> **Record set**:
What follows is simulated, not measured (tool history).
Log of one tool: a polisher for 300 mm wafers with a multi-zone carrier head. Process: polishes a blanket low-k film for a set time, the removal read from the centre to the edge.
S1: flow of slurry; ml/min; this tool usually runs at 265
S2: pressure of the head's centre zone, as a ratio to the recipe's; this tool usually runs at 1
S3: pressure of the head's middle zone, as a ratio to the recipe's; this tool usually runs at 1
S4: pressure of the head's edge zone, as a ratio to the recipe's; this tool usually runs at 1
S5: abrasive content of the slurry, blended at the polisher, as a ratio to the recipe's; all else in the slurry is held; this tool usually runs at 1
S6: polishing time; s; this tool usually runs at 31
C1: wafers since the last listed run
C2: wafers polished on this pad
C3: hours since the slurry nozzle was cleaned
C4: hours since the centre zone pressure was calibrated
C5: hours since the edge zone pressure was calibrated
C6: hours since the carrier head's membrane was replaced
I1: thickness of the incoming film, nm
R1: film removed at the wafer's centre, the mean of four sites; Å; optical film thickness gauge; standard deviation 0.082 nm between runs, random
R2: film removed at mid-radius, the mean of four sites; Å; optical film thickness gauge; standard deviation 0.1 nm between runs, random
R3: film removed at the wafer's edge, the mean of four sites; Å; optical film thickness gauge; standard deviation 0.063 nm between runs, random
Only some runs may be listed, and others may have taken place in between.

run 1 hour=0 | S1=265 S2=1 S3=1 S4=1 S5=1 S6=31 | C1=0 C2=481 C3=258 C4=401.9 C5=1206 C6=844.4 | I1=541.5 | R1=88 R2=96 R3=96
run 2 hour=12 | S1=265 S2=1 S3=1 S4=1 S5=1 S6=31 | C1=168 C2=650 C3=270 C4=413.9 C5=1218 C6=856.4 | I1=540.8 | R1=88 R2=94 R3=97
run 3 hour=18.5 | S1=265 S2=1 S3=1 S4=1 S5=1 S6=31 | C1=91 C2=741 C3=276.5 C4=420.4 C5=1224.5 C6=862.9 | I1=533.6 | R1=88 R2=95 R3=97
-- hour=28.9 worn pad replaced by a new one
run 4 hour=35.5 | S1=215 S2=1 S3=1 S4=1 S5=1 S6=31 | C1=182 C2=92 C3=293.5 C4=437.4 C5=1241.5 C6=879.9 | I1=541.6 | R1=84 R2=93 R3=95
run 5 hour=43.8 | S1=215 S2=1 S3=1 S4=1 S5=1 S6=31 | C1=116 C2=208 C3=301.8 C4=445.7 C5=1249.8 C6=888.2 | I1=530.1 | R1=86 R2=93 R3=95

> **Activity**: Look above for the line that contains "R3: film removed". Starting there, transcribe every line exactly until you have copied the line that contains "-- hour=28.9 worn pad replaced by a new one".

> **Problem solution**:
R3: film removed at the wafer's edge, the mean of four sites; Å; optical film thickness gauge; standard deviation 0.063 nm between runs, random
Only some runs may be listed, and others may have taken place in between.

run 1 hour=0 | S1=265 S2=1 S3=1 S4=1 S5=1 S6=31 | C1=0 C2=481 C3=258 C4=401.9 C5=1206 C6=844.4 | I1=541.5 | R1=88 R2=96 R3=96
run 2 hour=12 | S1=265 S2=1 S3=1 S4=1 S5=1 S6=31 | C1=168 C2=650 C3=270 C4=413.9 C5=1218 C6=856.4 | I1=540.8 | R1=88 R2=94 R3=97
run 3 hour=18.5 | S1=265 S2=1 S3=1 S4=1 S5=1 S6=31 | C1=91 C2=741 C3=276.5 C4=420.4 C5=1224.5 C6=862.9 | I1=533.6 | R1=88 R2=95 R3=97
-- hour=28.9 worn pad replaced by a new one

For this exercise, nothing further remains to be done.